* **WORK ORDER**
Copy the records below word for word. Stop after the line that contains "Cu, thk nm 10 |".

*** Begin section ***

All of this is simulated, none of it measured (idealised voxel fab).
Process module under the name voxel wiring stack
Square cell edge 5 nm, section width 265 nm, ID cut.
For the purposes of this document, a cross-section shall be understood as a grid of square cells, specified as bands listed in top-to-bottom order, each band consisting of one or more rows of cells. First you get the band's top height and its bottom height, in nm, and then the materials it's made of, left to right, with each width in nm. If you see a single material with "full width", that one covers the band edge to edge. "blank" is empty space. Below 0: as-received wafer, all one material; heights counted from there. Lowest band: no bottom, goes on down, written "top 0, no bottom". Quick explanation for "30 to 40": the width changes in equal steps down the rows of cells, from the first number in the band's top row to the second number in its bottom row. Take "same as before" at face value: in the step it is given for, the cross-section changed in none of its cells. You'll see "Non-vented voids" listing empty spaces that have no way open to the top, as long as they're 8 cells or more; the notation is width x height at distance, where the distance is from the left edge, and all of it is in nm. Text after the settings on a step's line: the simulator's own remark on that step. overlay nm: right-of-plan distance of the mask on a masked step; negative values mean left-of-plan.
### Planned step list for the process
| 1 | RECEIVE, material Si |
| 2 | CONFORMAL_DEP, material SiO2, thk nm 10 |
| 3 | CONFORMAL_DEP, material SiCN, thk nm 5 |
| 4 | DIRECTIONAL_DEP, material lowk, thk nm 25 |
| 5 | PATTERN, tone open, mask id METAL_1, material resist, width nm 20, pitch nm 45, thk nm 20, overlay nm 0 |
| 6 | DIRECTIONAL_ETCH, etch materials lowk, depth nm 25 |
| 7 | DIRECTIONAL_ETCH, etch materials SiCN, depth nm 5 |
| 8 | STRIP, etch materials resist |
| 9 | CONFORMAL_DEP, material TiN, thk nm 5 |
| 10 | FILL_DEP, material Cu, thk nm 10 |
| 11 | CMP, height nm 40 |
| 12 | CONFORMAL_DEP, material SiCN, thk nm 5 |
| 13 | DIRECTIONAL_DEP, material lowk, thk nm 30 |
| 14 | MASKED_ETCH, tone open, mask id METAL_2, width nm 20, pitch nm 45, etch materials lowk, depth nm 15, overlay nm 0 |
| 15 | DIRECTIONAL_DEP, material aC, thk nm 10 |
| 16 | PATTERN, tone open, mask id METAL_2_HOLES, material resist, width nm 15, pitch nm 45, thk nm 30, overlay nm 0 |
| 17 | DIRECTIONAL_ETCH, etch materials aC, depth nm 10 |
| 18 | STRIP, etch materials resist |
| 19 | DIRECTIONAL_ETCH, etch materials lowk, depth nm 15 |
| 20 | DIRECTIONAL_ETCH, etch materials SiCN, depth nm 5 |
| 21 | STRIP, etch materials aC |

*** End section ***

* **PROBLEM SOLUTION**
All of this is simulated, none of it measured (idealised voxel fab).
Process module under the name voxel wiring stack
Square cell edge 5 nm, section width 265 nm, ID cut.
For the purposes of this document, a cross-section shall be understood as a grid of square cells, specified as bands listed in top-to-bottom order, each band consisting of one or more rows of cells. First you get the band's top height and its bottom height, in nm, and then the materials it's made of, left to right, with each width in nm. If you see a single material with "full width", that one covers the band edge to edge. "blank" is empty space. Below 0: as-received wafer, all one material; heights counted from there. Lowest band: no bottom, goes on down, written "top 0, no bottom". Quick explanation for "30 to 40": the width changes in equal steps down the rows of cells, from the first number in the band's top row to the second number in its bottom row. Take "same as before" at face value: in the step it is given for, the cross-section changed in none of its cells. You'll see "Non-vented voids" listing empty spaces that have no way open to the top, as long as they're 8 cells or more; the notation is width x height at distance, where the distance is from the left edge, and all of it is in nm. Text after the settings on a step's line: the simulator's own remark on that step. overlay nm: right-of-plan distance of the mask on a masked step; negative values mean left-of-plan.
### Planned step list for the process
| 1 | RECEIVE, material Si |
| 2 | CONFORMAL_DEP, material SiO2, thk nm 10 |
| 3 | CONFORMAL_DEP, material SiCN, thk nm 5 |
| 4 | DIRECTIONAL_DEP, material lowk, thk nm 25 |
| 5 | PATTERN, tone open, mask id METAL_1, material resist, width nm 20, pitch nm 45, thk nm 20, overlay nm 0 |
| 6 | DIRECTIONAL_ETCH, etch materials lowk, depth nm 25 |
| 7 | DIRECTIONAL_ETCH, etch materials SiCN, depth nm 5 |
| 8 | STRIP, etch materials resist |
| 9 | CONFORMAL_DEP, material TiN, thk nm 5 |
| 10 | FILL_DEP, material Cu, thk nm 10 |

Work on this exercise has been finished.